• _Work order_
Set down every entry below exactly as it stands.

START Information

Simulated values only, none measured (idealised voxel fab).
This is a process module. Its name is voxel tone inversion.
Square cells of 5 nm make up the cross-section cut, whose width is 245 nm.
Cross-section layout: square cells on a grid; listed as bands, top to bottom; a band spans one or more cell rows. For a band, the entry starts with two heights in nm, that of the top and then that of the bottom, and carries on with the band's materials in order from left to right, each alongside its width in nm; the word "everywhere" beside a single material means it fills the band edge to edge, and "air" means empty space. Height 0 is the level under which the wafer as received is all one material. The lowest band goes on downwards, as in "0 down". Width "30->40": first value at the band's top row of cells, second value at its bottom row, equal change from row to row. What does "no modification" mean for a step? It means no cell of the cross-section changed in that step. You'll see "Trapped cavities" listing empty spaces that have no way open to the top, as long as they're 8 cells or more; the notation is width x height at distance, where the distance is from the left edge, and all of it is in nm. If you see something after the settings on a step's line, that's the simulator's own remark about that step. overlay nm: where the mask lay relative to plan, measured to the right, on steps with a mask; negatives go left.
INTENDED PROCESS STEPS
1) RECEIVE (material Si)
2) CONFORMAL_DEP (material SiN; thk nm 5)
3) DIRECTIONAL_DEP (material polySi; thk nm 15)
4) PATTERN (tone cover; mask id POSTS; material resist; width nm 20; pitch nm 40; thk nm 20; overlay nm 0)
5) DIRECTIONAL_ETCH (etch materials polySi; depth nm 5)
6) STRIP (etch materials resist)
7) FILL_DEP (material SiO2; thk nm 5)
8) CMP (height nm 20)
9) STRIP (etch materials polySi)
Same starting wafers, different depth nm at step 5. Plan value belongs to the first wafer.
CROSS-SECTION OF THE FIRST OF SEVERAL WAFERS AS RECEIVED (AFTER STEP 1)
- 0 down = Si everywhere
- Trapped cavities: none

END Information

• _Exercise output_
Simulated values only, none measured (idealised voxel fab).
This is a process module. Its name is voxel tone inversion.
Square cells of 5 nm make up the cross-section cut, whose width is 245 nm.
Cross-section layout: square cells on a grid; listed as bands, top to bottom; a band spans one or more cell rows. For a band, the entry starts with two heights in nm, that of the top and then that of the bottom, and carries on with the band's materials in order from left to right, each alongside its width in nm; the word "everywhere" beside a single material means it fills the band edge to edge, and "air" means empty space. Height 0 is the level under which the wafer as received is all one material. The lowest band goes on downwards, as in "0 down". Width "30->40": first value at the band's top row of cells, second value at its bottom row, equal change from row to row. What does "no modification" mean for a step? It means no cell of the cross-section changed in that step. You'll see "Trapped cavities" listing empty spaces that have no way open to the top, as long as they're 8 cells or more; the notation is width x height at distance, where the distance is from the left edge, and all of it is in nm. If you see something after the settings on a step's line, that's the simulator's own remark about that step. overlay nm: where the mask lay relative to plan, measured to the right, on steps with a mask; negatives go left.
INTENDED PROCESS STEPS
1) RECEIVE (material Si)
2) CONFORMAL_DEP (material SiN; thk nm 5)
3) DIRECTIONAL_DEP (material polySi; thk nm 15)
4) PATTERN (tone cover; mask id POSTS; material resist; width nm 20; pitch nm 40; thk nm 20; overlay nm 0)
5) DIRECTIONAL_ETCH (etch materials polySi; depth nm 5)
6) STRIP (etch materials resist)
7) FILL_DEP (material SiO2; thk nm 5)
8) CMP (height nm 20)
9) STRIP (etch materials polySi)
Same starting wafers, different depth nm at step 5. Plan value belongs to the first wafer.
CROSS-SECTION OF THE FIRST OF SEVERAL WAFERS AS RECEIVED (AFTER STEP 1)
- 0 down = Si everywhere
- Trapped cavities: none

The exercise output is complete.